ACTIVITY: In the material below, the lines from the one containing "P2: etch of" through the one containing "P3: etch of" are to be given again exactly, ends included, and no others.

EXTRACTED RECORDS:
+++++

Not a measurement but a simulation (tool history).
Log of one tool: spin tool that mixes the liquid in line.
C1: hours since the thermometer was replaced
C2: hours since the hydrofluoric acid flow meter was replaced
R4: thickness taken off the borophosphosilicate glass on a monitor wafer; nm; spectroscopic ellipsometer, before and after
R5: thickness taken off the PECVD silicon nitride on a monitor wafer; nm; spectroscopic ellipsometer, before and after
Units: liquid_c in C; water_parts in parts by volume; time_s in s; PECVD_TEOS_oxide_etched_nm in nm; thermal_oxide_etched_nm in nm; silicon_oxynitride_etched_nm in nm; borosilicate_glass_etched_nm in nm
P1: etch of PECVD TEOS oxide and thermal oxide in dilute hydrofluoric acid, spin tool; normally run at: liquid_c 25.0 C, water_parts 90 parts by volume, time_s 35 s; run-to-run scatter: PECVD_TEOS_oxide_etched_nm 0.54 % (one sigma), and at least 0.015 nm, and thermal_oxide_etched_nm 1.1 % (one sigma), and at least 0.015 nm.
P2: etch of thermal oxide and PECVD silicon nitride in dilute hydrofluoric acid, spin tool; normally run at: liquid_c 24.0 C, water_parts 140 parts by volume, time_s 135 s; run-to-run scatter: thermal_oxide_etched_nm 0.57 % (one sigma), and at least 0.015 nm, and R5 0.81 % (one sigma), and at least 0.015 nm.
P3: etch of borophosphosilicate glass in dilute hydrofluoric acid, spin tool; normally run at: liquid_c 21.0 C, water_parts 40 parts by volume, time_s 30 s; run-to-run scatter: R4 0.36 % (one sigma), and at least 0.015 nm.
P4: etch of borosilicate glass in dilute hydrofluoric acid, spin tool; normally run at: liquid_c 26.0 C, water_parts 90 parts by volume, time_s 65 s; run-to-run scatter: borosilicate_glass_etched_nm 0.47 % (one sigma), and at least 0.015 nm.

+++++

WRITTEN ANSWER:
P2: etch of thermal oxide and PECVD silicon nitride in dilute hydrofluoric acid, spin tool; normally run at: liquid_c 24.0 C, water_parts 140 parts by volume, time_s 135 s; run-to-run scatter: thermal_oxide_etched_nm 0.57 % (one sigma), and at least 0.015 nm, and R5 0.81 % (one sigma), and at least 0.015 nm.
P3: etch of borophosphosilicate glass in dilute hydrofluoric acid, spin tool; normally run at: liquid_c 21.0 C, water_parts 40 parts by volume, time_s 30 s; run-to-run scatter: R4 0.36 % (one sigma), and at least 0.015 nm.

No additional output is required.